---- INFORMATION

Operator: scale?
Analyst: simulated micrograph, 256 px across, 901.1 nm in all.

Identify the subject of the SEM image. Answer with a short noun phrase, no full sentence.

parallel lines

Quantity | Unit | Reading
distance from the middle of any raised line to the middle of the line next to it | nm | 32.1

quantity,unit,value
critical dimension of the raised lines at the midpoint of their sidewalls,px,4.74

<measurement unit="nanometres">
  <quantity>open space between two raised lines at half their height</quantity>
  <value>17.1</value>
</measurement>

--------

Copy all of the data exactly.

Operator: scale?
Analyst: simulated micrograph, 256 px across, 901.1 nm in all.

Identify the subject of the SEM image. Answer with a short noun phrase, no full sentence.

parallel lines

Quantity | Unit | Reading
distance from the middle of any raised line to the middle of the line next to it | nm | 32.1

quantity,unit,value
critical dimension of the raised lines at the midpoint of their sidewalls,px,4.74

<measurement unit="nanometres">
  <quantity>open space between two raised lines at half their height</quantity>
  <value>17.1</value>
</measurement>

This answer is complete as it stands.